* Required action *
In the records below, find the line with "62 FILM MEAS" and the line with "70 JIG PLATE: thickness"; return exactly those lines and every line between them.

* Entries shown *
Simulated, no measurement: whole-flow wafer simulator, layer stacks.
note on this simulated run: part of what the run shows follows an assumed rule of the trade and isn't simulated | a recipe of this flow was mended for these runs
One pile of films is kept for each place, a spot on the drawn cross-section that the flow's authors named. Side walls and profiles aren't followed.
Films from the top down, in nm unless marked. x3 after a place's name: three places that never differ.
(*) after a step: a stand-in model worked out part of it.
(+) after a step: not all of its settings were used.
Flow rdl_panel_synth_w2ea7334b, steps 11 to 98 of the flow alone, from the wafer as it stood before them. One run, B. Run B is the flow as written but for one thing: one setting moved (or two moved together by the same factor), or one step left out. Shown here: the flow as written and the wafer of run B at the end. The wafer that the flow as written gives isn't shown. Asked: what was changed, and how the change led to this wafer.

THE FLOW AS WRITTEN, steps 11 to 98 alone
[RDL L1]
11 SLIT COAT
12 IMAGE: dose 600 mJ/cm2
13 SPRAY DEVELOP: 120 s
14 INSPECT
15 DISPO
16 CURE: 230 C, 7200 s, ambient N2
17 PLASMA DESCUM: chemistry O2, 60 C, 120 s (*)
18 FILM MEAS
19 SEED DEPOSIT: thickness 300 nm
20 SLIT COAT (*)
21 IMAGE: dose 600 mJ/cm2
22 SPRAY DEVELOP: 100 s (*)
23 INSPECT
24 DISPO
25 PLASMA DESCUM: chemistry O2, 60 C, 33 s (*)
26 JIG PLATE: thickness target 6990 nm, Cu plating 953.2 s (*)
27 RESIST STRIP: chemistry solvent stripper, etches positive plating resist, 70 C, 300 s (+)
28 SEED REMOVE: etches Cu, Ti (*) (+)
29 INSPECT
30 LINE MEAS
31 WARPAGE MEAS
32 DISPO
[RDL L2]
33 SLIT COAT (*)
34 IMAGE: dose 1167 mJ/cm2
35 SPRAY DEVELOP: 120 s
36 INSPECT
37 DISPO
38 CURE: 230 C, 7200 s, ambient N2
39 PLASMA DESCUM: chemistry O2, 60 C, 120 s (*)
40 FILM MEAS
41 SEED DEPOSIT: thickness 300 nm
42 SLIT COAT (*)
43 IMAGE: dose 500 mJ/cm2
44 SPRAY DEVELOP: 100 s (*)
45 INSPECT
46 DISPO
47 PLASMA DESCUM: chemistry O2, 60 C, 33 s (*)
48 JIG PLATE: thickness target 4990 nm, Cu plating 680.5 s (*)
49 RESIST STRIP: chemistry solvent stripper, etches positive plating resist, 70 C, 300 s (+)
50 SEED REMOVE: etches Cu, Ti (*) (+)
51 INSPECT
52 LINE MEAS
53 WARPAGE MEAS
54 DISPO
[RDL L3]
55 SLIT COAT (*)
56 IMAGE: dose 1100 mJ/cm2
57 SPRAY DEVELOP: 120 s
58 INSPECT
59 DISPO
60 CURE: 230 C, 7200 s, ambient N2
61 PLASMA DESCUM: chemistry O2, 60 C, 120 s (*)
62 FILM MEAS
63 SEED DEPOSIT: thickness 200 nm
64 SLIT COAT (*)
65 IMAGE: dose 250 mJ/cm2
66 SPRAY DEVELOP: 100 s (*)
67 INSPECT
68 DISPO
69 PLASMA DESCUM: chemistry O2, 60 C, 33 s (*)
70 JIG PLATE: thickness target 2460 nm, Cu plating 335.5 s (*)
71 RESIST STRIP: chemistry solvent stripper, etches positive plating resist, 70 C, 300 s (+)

* Response area *
62 FILM MEAS
63 SEED DEPOSIT: thickness 200 nm
64 SLIT COAT (*)
65 IMAGE: dose 250 mJ/cm2
66 SPRAY DEVELOP: 100 s (*)
67 INSPECT
68 DISPO
69 PLASMA DESCUM: chemistry O2, 60 C, 33 s (*)
70 JIG PLATE: thickness target 2460 nm, Cu plating 335.5 s (*)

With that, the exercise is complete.